DATA SHOWN:
BEGIN
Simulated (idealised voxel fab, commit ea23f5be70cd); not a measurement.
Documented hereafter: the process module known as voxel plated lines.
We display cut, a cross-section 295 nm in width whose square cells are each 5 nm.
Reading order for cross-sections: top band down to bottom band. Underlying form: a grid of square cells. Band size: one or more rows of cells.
END

REQUIREMENT: Please copy out the preceding data in full, exactly as written.

EXERCISE RESPONSE:
Simulated (idealised voxel fab, commit ea23f5be70cd); not a measurement.
Documented hereafter: the process module known as voxel plated lines.
We display cut, a cross-section 295 nm in width whose square cells are each 5 nm.
Reading order for cross-sections: top band down to bottom band. Underlying form: a grid of square cells. Band size: one or more rows of cells.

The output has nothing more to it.